[Record excerpts — start]
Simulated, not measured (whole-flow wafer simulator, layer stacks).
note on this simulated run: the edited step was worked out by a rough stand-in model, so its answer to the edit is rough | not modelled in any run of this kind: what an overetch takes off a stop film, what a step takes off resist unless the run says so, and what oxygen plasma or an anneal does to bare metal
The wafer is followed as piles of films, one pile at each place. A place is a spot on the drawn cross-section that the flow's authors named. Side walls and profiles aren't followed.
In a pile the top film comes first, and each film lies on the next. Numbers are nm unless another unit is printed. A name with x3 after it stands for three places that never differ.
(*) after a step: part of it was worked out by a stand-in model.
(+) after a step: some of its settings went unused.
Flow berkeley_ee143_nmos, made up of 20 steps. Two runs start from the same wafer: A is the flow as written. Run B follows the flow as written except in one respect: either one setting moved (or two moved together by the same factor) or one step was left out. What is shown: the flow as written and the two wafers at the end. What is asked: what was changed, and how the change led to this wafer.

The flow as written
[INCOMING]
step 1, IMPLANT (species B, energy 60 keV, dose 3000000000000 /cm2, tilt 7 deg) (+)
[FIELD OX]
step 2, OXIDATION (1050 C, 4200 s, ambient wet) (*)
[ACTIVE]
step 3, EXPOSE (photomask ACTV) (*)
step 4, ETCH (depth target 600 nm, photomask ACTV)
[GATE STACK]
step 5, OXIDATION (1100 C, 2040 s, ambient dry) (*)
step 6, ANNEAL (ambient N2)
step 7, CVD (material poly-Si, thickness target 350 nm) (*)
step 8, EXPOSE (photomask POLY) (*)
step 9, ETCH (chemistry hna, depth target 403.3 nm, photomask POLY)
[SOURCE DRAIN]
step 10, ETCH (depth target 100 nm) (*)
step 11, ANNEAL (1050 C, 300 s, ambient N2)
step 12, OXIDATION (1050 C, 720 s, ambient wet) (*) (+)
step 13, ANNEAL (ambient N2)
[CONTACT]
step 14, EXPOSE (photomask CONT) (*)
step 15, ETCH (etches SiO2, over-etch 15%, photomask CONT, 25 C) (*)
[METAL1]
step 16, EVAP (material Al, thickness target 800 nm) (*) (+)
[Record excerpts — finish]

Everything from the first line of the entries above through the line with "The wafer is" is to be reproduced exactly, and nothing else.

Task response:
Simulated, not measured (whole-flow wafer simulator, layer stacks).
note on this simulated run: the edited step was worked out by a rough stand-in model, so its answer to the edit is rough | not modelled in any run of this kind: what an overetch takes off a stop film, what a step takes off resist unless the run says so, and what oxygen plasma or an anneal does to bare metal
The wafer is followed as piles of films, one pile at each place. A place is a spot on the drawn cross-section that the flow's authors named. Side walls and profiles aren't followed.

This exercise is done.